EXERCISE> Give back exactly the first lines of the entries below, through the line with "(+) after a".

========
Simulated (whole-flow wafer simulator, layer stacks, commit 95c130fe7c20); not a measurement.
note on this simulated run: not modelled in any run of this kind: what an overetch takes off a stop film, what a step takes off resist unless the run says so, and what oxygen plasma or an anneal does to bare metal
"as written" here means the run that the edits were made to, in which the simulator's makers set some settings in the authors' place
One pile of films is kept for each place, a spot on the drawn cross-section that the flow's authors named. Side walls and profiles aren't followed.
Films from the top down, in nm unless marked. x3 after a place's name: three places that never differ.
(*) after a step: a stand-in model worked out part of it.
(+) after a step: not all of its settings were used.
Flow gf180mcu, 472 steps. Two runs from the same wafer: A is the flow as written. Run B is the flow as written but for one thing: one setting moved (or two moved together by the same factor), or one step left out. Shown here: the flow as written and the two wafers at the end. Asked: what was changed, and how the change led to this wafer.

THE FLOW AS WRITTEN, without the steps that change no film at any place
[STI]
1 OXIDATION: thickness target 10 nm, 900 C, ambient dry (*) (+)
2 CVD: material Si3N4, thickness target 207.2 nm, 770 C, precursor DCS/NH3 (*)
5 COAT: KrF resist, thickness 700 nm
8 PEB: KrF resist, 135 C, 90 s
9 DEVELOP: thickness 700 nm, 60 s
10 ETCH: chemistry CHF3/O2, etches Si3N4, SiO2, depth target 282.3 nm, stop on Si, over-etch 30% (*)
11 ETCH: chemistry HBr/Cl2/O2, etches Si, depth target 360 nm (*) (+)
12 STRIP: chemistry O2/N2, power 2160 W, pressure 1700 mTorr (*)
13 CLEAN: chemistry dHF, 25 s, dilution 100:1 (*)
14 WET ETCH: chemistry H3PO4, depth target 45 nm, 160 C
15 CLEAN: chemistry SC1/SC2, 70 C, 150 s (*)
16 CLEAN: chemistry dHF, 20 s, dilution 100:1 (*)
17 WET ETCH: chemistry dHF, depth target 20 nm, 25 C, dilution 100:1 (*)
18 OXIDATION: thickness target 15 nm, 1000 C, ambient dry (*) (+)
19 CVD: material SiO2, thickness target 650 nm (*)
========

ANSWER BOX>
Simulated (whole-flow wafer simulator, layer stacks, commit 95c130fe7c20); not a measurement.
note on this simulated run: not modelled in any run of this kind: what an overetch takes off a stop film, what a step takes off resist unless the run says so, and what oxygen plasma or an anneal does to bare metal
"as written" here means the run that the edits were made to, in which the simulator's makers set some settings in the authors' place
One pile of films is kept for each place, a spot on the drawn cross-section that the flow's authors named. Side walls and profiles aren't followed.
Films from the top down, in nm unless marked. x3 after a place's name: three places that never differ.
(*) after a step: a stand-in model worked out part of it.
(+) after a step: not all of its settings were used.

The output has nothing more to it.